◆ **PROVIDED RECORDS**:
◆ ◆ ◆ ◆ ◆ ◆ ◆
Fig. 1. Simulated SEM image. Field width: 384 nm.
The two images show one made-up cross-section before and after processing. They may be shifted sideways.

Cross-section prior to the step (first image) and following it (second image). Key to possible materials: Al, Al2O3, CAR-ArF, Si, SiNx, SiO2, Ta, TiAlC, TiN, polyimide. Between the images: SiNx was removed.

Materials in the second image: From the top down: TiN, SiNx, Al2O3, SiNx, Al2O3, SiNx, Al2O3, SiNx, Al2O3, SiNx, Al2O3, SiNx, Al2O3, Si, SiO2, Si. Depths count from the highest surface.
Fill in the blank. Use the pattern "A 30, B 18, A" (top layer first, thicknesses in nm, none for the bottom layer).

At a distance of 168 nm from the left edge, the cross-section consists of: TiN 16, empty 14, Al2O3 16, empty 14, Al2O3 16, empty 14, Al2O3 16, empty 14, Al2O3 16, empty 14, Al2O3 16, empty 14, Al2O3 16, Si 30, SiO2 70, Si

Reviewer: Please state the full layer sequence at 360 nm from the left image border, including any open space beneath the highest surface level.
◆ ◆ ◆ ◆ ◆ ◆ ◆

◆ **WORK INSTRUCTION**:
Please retype, with no changes, the lines that run from the first line of the entries to the line with "Fill in the", both ends included.

◆ **RESULT**:
Fig. 1. Simulated SEM image. Field width: 384 nm.
The two images show one made-up cross-section before and after processing. They may be shifted sideways.

Cross-section prior to the step (first image) and following it (second image). Key to possible materials: Al, Al2O3, CAR-ArF, Si, SiNx, SiO2, Ta, TiAlC, TiN, polyimide. Between the images: SiNx was removed.

Materials in the second image: From the top down: TiN, SiNx, Al2O3, SiNx, Al2O3, SiNx, Al2O3, SiNx, Al2O3, SiNx, Al2O3, SiNx, Al2O3, Si, SiO2, Si. Depths count from the highest surface.
Fill in the blank. Use the pattern "A 30, B 18, A" (top layer first, thicknesses in nm, none for the bottom layer).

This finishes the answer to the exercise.